The line with "steps as planned**", the line with "- 4: DIRECTIONAL_DEP: material W, thk nm 15", and all lines between them in the material below: return these exactly, and no others.

+++ MATERIAL SHOWN +++

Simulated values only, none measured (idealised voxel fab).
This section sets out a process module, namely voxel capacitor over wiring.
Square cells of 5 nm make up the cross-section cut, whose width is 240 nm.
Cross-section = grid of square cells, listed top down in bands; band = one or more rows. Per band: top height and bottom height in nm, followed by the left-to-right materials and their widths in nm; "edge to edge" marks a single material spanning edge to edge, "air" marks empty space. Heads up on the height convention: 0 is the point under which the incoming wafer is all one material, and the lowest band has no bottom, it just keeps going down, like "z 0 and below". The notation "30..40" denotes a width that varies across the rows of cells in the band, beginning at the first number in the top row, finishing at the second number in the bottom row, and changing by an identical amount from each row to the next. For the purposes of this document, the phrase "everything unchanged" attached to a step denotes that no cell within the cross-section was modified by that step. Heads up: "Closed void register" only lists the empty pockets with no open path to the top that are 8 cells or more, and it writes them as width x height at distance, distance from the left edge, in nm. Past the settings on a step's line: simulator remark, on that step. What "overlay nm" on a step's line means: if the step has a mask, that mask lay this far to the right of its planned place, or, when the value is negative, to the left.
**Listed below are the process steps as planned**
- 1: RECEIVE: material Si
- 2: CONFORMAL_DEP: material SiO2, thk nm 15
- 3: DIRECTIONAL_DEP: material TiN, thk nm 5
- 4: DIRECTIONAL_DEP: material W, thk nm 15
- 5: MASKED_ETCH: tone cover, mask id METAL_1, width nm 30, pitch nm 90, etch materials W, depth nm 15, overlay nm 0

+++

_YOUR RESPONSE_
**Listed below are the process steps as planned**
- 1: RECEIVE: material Si
- 2: CONFORMAL_DEP: material SiO2, thk nm 15
- 3: DIRECTIONAL_DEP: material TiN, thk nm 5
- 4: DIRECTIONAL_DEP: material W, thk nm 15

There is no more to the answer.